Taking the first line of the listing as the start and the line containing "solder: tin-silver-copper; solder" as the end, reproduce everything in between exactly, both ends included.

Supplied entries:
········

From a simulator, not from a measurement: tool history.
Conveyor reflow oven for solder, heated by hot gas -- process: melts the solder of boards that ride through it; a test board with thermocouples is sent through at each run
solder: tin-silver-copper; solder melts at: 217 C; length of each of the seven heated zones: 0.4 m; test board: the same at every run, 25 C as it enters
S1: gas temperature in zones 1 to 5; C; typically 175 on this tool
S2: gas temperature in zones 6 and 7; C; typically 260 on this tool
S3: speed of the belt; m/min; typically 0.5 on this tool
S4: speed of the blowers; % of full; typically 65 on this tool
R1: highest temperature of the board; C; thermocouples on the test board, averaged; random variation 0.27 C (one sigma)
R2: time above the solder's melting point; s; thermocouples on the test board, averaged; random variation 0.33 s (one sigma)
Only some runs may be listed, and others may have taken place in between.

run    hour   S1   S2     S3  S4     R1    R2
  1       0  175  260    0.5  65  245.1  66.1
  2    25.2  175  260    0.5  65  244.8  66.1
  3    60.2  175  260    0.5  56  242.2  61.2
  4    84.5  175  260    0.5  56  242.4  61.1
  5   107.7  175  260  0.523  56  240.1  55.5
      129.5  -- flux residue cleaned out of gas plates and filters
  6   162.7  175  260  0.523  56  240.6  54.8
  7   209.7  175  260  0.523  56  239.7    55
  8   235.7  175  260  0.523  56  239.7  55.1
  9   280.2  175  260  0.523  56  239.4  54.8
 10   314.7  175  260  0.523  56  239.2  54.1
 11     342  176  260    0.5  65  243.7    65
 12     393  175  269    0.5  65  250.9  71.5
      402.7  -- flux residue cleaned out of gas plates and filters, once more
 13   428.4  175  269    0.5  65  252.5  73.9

········

Exercise answer:
From a simulator, not from a measurement: tool history.
Conveyor reflow oven for solder, heated by hot gas -- process: melts the solder of boards that ride through it; a test board with thermocouples is sent through at each run
solder: tin-silver-copper; solder melts at: 217 C; length of each of the seven heated zones: 0.4 m; test board: the same at every run, 25 C as it enters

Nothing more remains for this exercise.